Recorded data ->
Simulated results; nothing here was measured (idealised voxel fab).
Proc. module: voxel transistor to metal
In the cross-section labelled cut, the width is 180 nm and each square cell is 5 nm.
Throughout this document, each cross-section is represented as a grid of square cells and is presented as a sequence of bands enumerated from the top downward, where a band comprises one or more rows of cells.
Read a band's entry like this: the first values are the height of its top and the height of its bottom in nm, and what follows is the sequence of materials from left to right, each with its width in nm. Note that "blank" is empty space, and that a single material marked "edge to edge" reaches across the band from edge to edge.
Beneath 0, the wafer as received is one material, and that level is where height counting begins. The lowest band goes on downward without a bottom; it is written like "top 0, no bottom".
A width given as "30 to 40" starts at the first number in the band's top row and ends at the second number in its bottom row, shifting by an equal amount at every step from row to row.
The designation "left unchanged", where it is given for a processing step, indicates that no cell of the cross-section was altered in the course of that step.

Work item ->
The answer should hold only the lines from the start of the records above through the line containing "Throughout this document, each", each set down exactly.

Answer area ->
Simulated results; nothing here was measured (idealised voxel fab).
Proc. module: voxel transistor to metal
In the cross-section labelled cut, the width is 180 nm and each square cell is 5 nm.
Throughout this document, each cross-section is represented as a grid of square cells and is presented as a sequence of bands enumerated from the top downward, where a band comprises one or more rows of cells.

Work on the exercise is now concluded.